* **Extracted information**
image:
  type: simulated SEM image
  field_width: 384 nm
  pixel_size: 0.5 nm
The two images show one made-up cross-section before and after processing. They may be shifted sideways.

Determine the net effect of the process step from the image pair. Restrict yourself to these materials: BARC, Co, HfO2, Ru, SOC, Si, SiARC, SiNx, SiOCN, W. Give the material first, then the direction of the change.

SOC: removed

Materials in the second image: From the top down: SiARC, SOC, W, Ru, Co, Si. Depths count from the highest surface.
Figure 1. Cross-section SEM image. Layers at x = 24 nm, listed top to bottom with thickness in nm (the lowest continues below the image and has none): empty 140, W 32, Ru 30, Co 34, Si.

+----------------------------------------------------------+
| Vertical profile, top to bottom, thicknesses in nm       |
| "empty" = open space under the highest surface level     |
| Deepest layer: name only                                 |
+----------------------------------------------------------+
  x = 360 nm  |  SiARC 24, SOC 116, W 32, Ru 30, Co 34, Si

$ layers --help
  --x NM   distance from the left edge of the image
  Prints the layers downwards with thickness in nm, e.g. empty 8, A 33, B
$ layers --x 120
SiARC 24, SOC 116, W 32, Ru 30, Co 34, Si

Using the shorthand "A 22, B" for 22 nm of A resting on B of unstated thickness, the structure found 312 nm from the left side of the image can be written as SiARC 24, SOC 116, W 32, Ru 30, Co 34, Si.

* **Required action**
Every record above needs to be restated exactly.

* **Solution**
image:
  type: simulated SEM image
  field_width: 384 nm
  pixel_size: 0.5 nm
The two images show one made-up cross-section before and after processing. They may be shifted sideways.

Determine the net effect of the process step from the image pair. Restrict yourself to these materials: BARC, Co, HfO2, Ru, SOC, Si, SiARC, SiNx, SiOCN, W. Give the material first, then the direction of the change.

SOC: removed

Materials in the second image: From the top down: SiARC, SOC, W, Ru, Co, Si. Depths count from the highest surface.
Figure 1. Cross-section SEM image. Layers at x = 24 nm, listed top to bottom with thickness in nm (the lowest continues below the image and has none): empty 140, W 32, Ru 30, Co 34, Si.

+----------------------------------------------------------+
| Vertical profile, top to bottom, thicknesses in nm       |
| "empty" = open space under the highest surface level     |
| Deepest layer: name only                                 |
+----------------------------------------------------------+
  x = 360 nm  |  SiARC 24, SOC 116, W 32, Ru 30, Co 34, Si

$ layers --help
  --x NM   distance from the left edge of the image
  Prints the layers downwards with thickness in nm, e.g. empty 8, A 33, B
$ layers --x 120
SiARC 24, SOC 116, W 32, Ru 30, Co 34, Si

Using the shorthand "A 22, B" for 22 nm of A resting on B of unstated thickness, the structure found 312 nm from the left side of the image can be written as SiARC 24, SOC 116, W 32, Ru 30, Co 34, Si.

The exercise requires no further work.